========

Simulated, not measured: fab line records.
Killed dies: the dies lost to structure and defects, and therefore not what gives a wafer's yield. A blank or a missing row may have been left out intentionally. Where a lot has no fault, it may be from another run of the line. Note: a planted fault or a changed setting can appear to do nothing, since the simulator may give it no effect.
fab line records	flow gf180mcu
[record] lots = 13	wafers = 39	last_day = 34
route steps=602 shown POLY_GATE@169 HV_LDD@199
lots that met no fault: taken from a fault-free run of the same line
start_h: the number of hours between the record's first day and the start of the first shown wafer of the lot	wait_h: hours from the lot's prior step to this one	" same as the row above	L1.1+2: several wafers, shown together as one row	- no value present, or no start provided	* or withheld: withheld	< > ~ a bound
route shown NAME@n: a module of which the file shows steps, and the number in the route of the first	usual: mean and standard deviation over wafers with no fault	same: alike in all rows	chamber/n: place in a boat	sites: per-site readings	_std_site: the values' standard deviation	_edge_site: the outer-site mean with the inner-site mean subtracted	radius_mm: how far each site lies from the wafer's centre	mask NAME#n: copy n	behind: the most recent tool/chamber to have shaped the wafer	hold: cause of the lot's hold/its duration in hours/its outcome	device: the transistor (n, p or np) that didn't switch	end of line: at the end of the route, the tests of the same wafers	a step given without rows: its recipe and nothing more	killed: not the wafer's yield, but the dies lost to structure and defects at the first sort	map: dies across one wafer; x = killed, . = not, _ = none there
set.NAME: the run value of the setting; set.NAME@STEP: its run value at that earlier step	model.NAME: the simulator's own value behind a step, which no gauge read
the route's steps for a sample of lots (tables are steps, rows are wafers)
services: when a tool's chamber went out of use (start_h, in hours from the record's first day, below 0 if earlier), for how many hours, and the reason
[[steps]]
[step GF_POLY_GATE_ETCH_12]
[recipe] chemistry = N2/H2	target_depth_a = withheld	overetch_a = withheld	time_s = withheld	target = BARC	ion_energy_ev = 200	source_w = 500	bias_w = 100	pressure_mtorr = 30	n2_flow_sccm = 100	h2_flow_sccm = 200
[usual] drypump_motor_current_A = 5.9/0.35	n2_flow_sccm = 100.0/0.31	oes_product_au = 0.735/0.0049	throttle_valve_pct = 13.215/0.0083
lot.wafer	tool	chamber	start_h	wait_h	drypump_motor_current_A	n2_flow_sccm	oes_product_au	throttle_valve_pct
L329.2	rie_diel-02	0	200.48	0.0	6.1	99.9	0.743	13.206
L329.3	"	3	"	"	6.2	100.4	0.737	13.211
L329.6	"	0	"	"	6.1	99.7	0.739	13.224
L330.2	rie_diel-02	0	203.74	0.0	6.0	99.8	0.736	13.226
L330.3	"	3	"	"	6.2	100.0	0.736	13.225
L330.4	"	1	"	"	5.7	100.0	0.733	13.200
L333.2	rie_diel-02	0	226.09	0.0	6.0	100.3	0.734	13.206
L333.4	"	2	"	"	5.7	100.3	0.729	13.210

========

## Required action:
For this exercise, output exactly the lines above from the line with "Killed dies: the" to the line with "route steps=602 shown", counting both, and leave out the rest.

## Response area:
Killed dies: the dies lost to structure and defects, and therefore not what gives a wafer's yield. A blank or a missing row may have been left out intentionally. Where a lot has no fault, it may be from another run of the line. Note: a planted fault or a changed setting can appear to do nothing, since the simulator may give it no effect.
fab line records	flow gf180mcu
[record] lots = 13	wafers = 39	last_day = 34
route steps=602 shown POLY_GATE@169 HV_LDD@199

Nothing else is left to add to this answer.